### Material supplied:
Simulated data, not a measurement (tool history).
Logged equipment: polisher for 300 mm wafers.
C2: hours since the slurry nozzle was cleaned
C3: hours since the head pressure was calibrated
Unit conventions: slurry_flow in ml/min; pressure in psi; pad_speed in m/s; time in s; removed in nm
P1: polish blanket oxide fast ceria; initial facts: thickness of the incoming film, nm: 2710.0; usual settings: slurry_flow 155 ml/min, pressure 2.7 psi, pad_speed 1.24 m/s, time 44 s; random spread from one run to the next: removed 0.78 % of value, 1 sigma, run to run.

### Requirement:
Reproduce every line of the material above exactly.

### Answer area:
Simulated data, not a measurement (tool history).
Logged equipment: polisher for 300 mm wafers.
C2: hours since the slurry nozzle was cleaned
C3: hours since the head pressure was calibrated
Unit conventions: slurry_flow in ml/min; pressure in psi; pad_speed in m/s; time in s; removed in nm
P1: polish blanket oxide fast ceria; initial facts: thickness of the incoming film, nm: 2710.0; usual settings: slurry_flow 155 ml/min, pressure 2.7 psi, pad_speed 1.24 m/s, time 44 s; random spread from one run to the next: removed 0.78 % of value, 1 sigma, run to run.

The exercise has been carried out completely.